▸ **Brief**: Give the data again exactly, from its opening line through the line in which "Answer: 1030 nm" appears.

** Opening Excerpted records block **

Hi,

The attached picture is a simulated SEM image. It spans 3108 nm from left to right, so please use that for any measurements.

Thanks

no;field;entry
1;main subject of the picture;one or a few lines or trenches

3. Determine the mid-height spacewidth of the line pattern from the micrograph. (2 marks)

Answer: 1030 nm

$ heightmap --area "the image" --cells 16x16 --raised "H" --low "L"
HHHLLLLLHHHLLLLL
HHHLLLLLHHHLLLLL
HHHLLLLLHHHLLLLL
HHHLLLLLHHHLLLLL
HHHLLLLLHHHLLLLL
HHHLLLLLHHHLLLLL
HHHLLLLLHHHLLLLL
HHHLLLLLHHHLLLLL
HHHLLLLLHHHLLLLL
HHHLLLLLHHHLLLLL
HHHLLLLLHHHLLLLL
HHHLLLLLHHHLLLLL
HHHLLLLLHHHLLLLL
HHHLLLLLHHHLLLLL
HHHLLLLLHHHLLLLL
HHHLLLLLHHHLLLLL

** Closing Excerpted records block **

▸ **Exercise response**:
Hi,

The attached picture is a simulated SEM image. It spans 3108 nm from left to right, so please use that for any measurements.

Thanks

no;field;entry
1;main subject of the picture;one or a few lines or trenches

3. Determine the mid-height spacewidth of the line pattern from the micrograph. (2 marks)

Answer: 1030 nm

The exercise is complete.